Work item: Write the full listing out again, keeping every line exactly as it is.

****************

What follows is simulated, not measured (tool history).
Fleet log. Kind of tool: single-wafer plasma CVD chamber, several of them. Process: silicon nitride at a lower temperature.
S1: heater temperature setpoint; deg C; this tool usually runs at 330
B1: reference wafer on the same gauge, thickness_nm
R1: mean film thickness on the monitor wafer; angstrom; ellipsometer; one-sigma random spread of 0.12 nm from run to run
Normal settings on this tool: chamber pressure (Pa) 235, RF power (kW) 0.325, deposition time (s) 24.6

****************

Response:
What follows is simulated, not measured (tool history).
Fleet log. Kind of tool: single-wafer plasma CVD chamber, several of them. Process: silicon nitride at a lower temperature.
S1: heater temperature setpoint; deg C; this tool usually runs at 330
B1: reference wafer on the same gauge, thickness_nm
R1: mean film thickness on the monitor wafer; angstrom; ellipsometer; one-sigma random spread of 0.12 nm from run to run
Normal settings on this tool: chamber pressure (Pa) 235, RF power (kW) 0.325, deposition time (s) 24.6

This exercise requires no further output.